-- Opening Marker --
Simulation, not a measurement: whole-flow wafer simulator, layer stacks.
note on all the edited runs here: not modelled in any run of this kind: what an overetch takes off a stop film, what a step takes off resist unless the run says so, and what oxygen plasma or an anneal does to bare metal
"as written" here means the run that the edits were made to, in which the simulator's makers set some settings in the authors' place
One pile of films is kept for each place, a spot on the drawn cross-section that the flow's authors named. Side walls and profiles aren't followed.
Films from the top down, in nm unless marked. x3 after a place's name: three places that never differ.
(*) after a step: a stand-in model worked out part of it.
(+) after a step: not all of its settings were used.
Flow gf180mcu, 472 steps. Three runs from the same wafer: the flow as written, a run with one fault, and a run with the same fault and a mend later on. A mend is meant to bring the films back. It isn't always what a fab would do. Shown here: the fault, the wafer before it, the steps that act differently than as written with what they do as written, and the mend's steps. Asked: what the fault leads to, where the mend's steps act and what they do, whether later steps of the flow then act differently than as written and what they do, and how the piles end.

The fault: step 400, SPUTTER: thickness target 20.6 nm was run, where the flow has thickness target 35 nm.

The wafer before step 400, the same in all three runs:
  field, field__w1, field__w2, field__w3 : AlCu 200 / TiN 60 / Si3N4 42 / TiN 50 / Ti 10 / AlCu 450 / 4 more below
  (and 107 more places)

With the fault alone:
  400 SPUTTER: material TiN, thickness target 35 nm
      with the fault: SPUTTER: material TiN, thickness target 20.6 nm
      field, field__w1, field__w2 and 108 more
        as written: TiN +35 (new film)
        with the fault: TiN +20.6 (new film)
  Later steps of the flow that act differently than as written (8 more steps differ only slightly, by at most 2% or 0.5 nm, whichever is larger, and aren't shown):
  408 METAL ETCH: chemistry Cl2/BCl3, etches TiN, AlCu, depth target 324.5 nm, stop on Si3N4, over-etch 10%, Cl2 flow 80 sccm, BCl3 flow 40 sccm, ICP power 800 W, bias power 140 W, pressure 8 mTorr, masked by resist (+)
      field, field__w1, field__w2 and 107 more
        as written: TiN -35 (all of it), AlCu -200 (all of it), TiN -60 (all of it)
-- Closing Marker --

**BRIEF:** Using the listing above, copy exactly the line that contains "(and 107 more places)", the line that contains "with the fault: TiN +20.6 (new film)", and each line that falls between them.

**REPLY:**
  (and 107 more places)

With the fault alone:
  400 SPUTTER: material TiN, thickness target 35 nm
      with the fault: SPUTTER: material TiN, thickness target 20.6 nm
      field, field__w1, field__w2 and 108 more
        as written: TiN +35 (new film)
        with the fault: TiN +20.6 (new film)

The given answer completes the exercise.